Records provided:
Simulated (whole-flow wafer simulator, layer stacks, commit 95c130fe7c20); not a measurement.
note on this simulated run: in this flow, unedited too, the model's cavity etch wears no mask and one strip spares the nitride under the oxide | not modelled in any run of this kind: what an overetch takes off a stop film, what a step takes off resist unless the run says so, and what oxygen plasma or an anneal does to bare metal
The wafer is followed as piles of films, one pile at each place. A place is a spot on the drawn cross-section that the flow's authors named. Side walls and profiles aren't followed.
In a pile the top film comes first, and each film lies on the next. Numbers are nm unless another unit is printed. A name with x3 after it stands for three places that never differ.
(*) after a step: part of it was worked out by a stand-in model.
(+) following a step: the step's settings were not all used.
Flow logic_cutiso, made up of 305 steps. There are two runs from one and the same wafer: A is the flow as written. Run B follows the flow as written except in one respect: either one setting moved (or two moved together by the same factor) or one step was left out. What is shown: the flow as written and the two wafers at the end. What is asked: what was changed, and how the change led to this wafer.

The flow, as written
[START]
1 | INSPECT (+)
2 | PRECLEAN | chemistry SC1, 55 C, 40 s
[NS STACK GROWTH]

Work item:
Restate, word for word and without additions, every line from the top of the listing above through the line that contains "note on this".

Exercise result:
Simulated (whole-flow wafer simulator, layer stacks, commit 95c130fe7c20); not a measurement.
note on this simulated run: in this flow, unedited too, the model's cavity etch wears no mask and one strip spares the nitride under the oxide | not modelled in any run of this kind: what an overetch takes off a stop film, what a step takes off resist unless the run says so, and what oxygen plasma or an anneal does to bare metal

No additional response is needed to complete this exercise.